# Dataset entries
<<<<

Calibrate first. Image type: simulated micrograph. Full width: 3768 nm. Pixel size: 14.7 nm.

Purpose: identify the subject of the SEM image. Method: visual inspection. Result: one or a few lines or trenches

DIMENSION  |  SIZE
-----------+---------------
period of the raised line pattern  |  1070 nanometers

>>>>

# Work item
Having read the records, return each one exactly.

# Your solution
Calibrate first. Image type: simulated micrograph. Full width: 3768 nm. Pixel size: 14.7 nm.

Purpose: identify the subject of the SEM image. Method: visual inspection. Result: one or a few lines or trenches

DIMENSION  |  SIZE
-----------+---------------
period of the raised line pattern  |  1070 nanometers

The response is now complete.